◆ RECORD EXTRACTS
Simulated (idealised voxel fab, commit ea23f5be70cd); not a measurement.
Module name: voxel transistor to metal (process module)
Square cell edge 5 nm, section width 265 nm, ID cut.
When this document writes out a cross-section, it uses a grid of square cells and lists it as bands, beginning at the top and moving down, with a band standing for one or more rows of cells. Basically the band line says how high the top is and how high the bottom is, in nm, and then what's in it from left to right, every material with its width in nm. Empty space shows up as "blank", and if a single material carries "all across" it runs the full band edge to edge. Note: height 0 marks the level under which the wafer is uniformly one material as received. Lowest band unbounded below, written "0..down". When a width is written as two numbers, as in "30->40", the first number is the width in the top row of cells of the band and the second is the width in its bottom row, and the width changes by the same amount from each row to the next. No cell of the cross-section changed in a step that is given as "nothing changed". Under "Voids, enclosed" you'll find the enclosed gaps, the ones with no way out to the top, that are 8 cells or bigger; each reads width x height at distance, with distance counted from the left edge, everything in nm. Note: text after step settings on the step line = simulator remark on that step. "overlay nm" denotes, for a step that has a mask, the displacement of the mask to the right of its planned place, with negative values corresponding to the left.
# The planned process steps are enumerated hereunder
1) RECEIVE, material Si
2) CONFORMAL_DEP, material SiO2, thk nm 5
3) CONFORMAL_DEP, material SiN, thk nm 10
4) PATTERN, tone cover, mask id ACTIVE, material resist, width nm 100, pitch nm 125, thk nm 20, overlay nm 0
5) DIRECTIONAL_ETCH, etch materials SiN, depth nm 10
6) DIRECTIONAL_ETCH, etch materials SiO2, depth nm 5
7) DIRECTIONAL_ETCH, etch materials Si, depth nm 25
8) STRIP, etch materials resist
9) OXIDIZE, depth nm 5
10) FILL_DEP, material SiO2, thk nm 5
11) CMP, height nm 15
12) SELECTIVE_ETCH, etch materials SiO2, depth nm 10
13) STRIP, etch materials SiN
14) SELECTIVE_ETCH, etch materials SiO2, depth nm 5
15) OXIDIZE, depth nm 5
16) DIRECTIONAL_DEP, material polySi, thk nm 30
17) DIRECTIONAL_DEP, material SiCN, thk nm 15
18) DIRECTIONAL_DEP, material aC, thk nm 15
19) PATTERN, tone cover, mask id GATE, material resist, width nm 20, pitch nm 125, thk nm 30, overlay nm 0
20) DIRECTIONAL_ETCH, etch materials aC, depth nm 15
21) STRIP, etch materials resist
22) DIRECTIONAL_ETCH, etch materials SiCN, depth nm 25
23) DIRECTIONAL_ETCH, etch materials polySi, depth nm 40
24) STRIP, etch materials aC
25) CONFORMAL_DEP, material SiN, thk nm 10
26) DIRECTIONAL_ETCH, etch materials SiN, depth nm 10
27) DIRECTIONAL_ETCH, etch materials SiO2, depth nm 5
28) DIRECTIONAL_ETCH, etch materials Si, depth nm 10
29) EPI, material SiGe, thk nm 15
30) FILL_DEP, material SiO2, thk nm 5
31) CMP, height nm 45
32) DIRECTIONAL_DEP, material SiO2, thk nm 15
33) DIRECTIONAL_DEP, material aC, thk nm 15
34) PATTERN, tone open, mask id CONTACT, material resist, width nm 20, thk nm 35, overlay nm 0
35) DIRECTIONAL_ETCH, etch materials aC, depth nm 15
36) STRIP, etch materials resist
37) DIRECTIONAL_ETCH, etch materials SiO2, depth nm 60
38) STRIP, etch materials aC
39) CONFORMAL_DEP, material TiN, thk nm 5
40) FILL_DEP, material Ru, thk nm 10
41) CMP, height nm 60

◆ WORK ORDER
Write out the material above exactly, please, from its first line up to and including the line where "Square cell edge" appears, and stop there.

◆ RESPONSE BOX
Simulated (idealised voxel fab, commit ea23f5be70cd); not a measurement.
Module name: voxel transistor to metal (process module)
Square cell edge 5 nm, section width 265 nm, ID cut.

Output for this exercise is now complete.